## REQUIREMENT
The output must be the data, printed exactly as written.

◇ ◇ ◇ ◇ ◇
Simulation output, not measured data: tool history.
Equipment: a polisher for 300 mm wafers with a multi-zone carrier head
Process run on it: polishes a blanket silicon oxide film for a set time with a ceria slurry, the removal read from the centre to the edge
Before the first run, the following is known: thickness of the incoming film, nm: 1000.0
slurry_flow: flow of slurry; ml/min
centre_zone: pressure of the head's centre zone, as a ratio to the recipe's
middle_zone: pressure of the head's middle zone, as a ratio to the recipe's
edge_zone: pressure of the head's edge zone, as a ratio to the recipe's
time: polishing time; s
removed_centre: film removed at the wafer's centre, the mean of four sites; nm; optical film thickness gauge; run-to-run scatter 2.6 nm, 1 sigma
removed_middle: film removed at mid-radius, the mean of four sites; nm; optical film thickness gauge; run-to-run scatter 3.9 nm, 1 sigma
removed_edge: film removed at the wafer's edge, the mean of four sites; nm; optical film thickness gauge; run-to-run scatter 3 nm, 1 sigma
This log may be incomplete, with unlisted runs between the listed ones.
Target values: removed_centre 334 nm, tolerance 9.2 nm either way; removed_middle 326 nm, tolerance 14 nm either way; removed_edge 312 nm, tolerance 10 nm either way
◇ ◇ ◇ ◇ ◇

## YOUR SOLUTION
Simulation output, not measured data: tool history.
Equipment: a polisher for 300 mm wafers with a multi-zone carrier head
Process run on it: polishes a blanket silicon oxide film for a set time with a ceria slurry, the removal read from the centre to the edge
Before the first run, the following is known: thickness of the incoming film, nm: 1000.0
slurry_flow: flow of slurry; ml/min
centre_zone: pressure of the head's centre zone, as a ratio to the recipe's
middle_zone: pressure of the head's middle zone, as a ratio to the recipe's
edge_zone: pressure of the head's edge zone, as a ratio to the recipe's
time: polishing time; s
removed_centre: film removed at the wafer's centre, the mean of four sites; nm; optical film thickness gauge; run-to-run scatter 2.6 nm, 1 sigma
removed_middle: film removed at mid-radius, the mean of four sites; nm; optical film thickness gauge; run-to-run scatter 3.9 nm, 1 sigma
removed_edge: film removed at the wafer's edge, the mean of four sites; nm; optical film thickness gauge; run-to-run scatter 3 nm, 1 sigma
This log may be incomplete, with unlisted runs between the listed ones.
Target values: removed_centre 334 nm, tolerance 9.2 nm either way; removed_middle 326 nm, tolerance 14 nm either way; removed_edge 312 nm, tolerance 10 nm either way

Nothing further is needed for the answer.